- Work task
Print the data that follows exactly as it stands, from its first line through the line containing "L093 | day 16", and stop there.

- Record excerpts
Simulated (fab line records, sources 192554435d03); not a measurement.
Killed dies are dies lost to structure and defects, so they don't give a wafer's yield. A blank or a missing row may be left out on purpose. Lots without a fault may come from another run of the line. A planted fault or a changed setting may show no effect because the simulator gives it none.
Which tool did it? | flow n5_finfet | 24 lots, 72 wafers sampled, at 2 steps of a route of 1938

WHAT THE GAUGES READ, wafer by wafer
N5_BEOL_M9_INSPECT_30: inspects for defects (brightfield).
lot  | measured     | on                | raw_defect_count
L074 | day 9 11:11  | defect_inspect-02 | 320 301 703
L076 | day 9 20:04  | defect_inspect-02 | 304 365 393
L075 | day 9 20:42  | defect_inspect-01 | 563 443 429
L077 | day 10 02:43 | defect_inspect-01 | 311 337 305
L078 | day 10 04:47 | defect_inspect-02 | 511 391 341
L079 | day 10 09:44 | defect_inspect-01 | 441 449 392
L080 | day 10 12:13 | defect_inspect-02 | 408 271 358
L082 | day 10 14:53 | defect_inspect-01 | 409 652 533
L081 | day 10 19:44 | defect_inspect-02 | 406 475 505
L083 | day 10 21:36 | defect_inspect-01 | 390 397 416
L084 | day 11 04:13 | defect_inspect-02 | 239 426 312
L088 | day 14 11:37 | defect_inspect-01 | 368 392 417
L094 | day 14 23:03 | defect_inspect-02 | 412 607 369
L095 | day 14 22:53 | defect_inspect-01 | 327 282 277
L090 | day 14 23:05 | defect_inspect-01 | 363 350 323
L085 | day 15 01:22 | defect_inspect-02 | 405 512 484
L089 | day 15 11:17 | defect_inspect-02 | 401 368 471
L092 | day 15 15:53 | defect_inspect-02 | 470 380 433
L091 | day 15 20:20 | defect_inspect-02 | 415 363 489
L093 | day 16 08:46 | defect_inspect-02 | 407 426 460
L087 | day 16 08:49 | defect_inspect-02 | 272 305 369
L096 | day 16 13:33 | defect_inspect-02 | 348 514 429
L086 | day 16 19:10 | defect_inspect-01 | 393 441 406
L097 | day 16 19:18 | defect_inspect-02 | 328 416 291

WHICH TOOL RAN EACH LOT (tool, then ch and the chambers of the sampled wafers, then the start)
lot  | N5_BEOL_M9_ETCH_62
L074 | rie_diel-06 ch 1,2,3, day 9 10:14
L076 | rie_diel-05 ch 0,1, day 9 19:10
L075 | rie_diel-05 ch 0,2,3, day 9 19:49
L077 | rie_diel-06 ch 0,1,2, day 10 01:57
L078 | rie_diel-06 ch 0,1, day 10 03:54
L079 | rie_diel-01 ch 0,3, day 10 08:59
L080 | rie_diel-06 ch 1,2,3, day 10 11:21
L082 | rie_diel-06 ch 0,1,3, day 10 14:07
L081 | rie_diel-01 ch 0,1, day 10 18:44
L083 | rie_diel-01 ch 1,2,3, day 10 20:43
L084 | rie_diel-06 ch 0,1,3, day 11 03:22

- Response box
Simulated (fab line records, sources 192554435d03); not a measurement.
Killed dies are dies lost to structure and defects, so they don't give a wafer's yield. A blank or a missing row may be left out on purpose. Lots without a fault may come from another run of the line. A planted fault or a changed setting may show no effect because the simulator gives it none.
Which tool did it? | flow n5_finfet | 24 lots, 72 wafers sampled, at 2 steps of a route of 1938

WHAT THE GAUGES READ, wafer by wafer
N5_BEOL_M9_INSPECT_30: inspects for defects (brightfield).
lot  | measured     | on                | raw_defect_count
L074 | day 9 11:11  | defect_inspect-02 | 320 301 703
L076 | day 9 20:04  | defect_inspect-02 | 304 365 393
L075 | day 9 20:42  | defect_inspect-01 | 563 443 429
L077 | day 10 02:43 | defect_inspect-01 | 311 337 305
L078 | day 10 04:47 | defect_inspect-02 | 511 391 341
L079 | day 10 09:44 | defect_inspect-01 | 441 449 392
L080 | day 10 12:13 | defect_inspect-02 | 408 271 358
L082 | day 10 14:53 | defect_inspect-01 | 409 652 533
L081 | day 10 19:44 | defect_inspect-02 | 406 475 505
L083 | day 10 21:36 | defect_inspect-01 | 390 397 416
L084 | day 11 04:13 | defect_inspect-02 | 239 426 312
L088 | day 14 11:37 | defect_inspect-01 | 368 392 417
L094 | day 14 23:03 | defect_inspect-02 | 412 607 369
L095 | day 14 22:53 | defect_inspect-01 | 327 282 277
L090 | day 14 23:05 | defect_inspect-01 | 363 350 323
L085 | day 15 01:22 | defect_inspect-02 | 405 512 484
L089 | day 15 11:17 | defect_inspect-02 | 401 368 471
L092 | day 15 15:53 | defect_inspect-02 | 470 380 433
L091 | day 15 20:20 | defect_inspect-02 | 415 363 489
L093 | day 16 08:46 | defect_inspect-02 | 407 426 460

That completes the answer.